> [Given entries]
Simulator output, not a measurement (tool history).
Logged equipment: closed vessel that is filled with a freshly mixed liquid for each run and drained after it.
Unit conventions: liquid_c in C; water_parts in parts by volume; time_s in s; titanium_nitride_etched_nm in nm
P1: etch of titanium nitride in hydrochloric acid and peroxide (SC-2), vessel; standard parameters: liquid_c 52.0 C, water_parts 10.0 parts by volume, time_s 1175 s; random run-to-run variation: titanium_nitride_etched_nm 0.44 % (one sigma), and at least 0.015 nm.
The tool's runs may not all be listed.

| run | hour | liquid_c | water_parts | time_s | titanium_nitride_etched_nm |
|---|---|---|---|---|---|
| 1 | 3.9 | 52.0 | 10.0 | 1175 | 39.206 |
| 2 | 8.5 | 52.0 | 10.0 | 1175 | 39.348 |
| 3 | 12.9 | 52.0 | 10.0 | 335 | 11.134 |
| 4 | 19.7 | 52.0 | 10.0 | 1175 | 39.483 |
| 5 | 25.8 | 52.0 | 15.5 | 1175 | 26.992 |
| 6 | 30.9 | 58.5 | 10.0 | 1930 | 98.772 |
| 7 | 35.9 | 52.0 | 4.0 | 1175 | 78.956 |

> [Work order] Your answer must consist solely of the lines above between the line holding "The tool's runs may not all be listed." and the line holding "1930 | 98.772 |", inclusive, copied exactly.

> [Written answer]
The tool's runs may not all be listed.

| run | hour | liquid_c | water_parts | time_s | titanium_nitride_etched_nm |
|---|---|---|---|---|---|
| 1 | 3.9 | 52.0 | 10.0 | 1175 | 39.206 |
| 2 | 8.5 | 52.0 | 10.0 | 1175 | 39.348 |
| 3 | 12.9 | 52.0 | 10.0 | 335 | 11.134 |
| 4 | 19.7 | 52.0 | 10.0 | 1175 | 39.483 |
| 5 | 25.8 | 52.0 | 15.5 | 1175 | 26.992 |
| 6 | 30.9 | 58.5 | 10.0 | 1930 | 98.772 |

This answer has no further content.